====== PROVIDED MATERIAL
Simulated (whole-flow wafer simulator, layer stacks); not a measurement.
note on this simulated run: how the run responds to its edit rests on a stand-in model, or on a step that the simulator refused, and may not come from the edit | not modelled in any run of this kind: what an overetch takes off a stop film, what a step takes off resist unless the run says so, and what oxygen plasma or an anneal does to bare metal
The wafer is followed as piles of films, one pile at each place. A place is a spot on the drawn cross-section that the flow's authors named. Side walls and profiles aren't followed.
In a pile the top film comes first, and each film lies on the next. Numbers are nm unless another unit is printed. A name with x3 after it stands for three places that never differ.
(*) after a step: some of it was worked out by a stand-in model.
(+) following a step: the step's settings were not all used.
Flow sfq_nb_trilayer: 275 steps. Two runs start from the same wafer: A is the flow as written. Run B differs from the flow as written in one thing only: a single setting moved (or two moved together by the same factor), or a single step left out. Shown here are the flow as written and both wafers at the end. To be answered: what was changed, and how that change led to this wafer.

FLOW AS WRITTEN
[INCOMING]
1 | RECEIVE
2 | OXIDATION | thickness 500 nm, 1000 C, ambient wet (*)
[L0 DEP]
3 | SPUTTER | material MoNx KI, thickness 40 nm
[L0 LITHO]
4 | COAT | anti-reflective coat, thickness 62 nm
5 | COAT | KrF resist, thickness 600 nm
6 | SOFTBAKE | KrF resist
============

ACTIVITY:
Restate every record word for word.

WRITTEN REPLY:
Simulated (whole-flow wafer simulator, layer stacks); not a measurement.
note on this simulated run: how the run responds to its edit rests on a stand-in model, or on a step that the simulator refused, and may not come from the edit | not modelled in any run of this kind: what an overetch takes off a stop film, what a step takes off resist unless the run says so, and what oxygen plasma or an anneal does to bare metal
The wafer is followed as piles of films, one pile at each place. A place is a spot on the drawn cross-section that the flow's authors named. Side walls and profiles aren't followed.
In a pile the top film comes first, and each film lies on the next. Numbers are nm unless another unit is printed. A name with x3 after it stands for three places that never differ.
(*) after a step: some of it was worked out by a stand-in model.
(+) following a step: the step's settings were not all used.
Flow sfq_nb_trilayer: 275 steps. Two runs start from the same wafer: A is the flow as written. Run B differs from the flow as written in one thing only: a single setting moved (or two moved together by the same factor), or a single step left out. Shown here are the flow as written and both wafers at the end. To be answered: what was changed, and how that change led to this wafer.

FLOW AS WRITTEN
[INCOMING]
1 | RECEIVE
2 | OXIDATION | thickness 500 nm, 1000 C, ambient wet (*)
[L0 DEP]
3 | SPUTTER | material MoNx KI, thickness 40 nm
[L0 LITHO]
4 | COAT | anti-reflective coat, thickness 62 nm
5 | COAT | KrF resist, thickness 600 nm
6 | SOFTBAKE | KrF resist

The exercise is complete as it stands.